> [Assignment] Go to the line containing "100.96 | 112.52 |" in the records below and print it and every following line exactly, on through the line containing "100.96 | 116.13 |", then stop.

> [Material supplied]
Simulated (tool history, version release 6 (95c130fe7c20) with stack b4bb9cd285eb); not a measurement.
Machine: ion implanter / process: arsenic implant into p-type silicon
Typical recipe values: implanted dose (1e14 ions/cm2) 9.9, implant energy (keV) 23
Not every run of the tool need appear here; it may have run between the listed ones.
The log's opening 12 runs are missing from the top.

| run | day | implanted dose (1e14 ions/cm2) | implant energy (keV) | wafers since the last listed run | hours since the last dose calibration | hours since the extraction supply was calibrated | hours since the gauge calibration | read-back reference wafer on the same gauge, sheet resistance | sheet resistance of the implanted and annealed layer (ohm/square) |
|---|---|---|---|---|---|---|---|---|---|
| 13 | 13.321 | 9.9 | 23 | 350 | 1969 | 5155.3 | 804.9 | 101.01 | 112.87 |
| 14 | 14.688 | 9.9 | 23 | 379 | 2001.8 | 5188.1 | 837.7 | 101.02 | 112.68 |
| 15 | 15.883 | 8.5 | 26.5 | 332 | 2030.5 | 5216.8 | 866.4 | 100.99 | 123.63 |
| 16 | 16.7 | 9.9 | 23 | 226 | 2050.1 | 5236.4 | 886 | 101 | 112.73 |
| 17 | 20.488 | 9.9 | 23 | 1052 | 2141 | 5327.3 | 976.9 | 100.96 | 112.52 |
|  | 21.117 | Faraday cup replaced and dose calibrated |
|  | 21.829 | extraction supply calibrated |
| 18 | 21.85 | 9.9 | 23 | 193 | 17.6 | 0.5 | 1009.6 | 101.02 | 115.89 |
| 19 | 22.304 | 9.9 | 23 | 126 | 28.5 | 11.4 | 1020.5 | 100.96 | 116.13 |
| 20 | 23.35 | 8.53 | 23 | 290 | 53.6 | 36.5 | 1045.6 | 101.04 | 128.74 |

> [Answer space]
| 17 | 20.488 | 9.9 | 23 | 1052 | 2141 | 5327.3 | 976.9 | 100.96 | 112.52 |
|  | 21.117 | Faraday cup replaced and dose calibrated |
|  | 21.829 | extraction supply calibrated |
| 18 | 21.85 | 9.9 | 23 | 193 | 17.6 | 0.5 | 1009.6 | 101.02 | 115.89 |
| 19 | 22.304 | 9.9 | 23 | 126 | 28.5 | 11.4 | 1020.5 | 100.96 | 116.13 |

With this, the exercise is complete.